• **The data**
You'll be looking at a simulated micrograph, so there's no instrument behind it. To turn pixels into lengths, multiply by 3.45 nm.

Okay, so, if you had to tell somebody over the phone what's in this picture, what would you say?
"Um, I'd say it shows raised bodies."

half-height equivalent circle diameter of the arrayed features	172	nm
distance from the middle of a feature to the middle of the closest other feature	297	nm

• **Brief**
The required output is the full set of entries, reproduced verbatim.

• **Answer space**
You'll be looking at a simulated micrograph, so there's no instrument behind it. To turn pixels into lengths, multiply by 3.45 nm.

Okay, so, if you had to tell somebody over the phone what's in this picture, what would you say?
"Um, I'd say it shows raised bodies."

half-height equivalent circle diameter of the arrayed features	172	nm
distance from the middle of a feature to the middle of the closest other feature	297	nm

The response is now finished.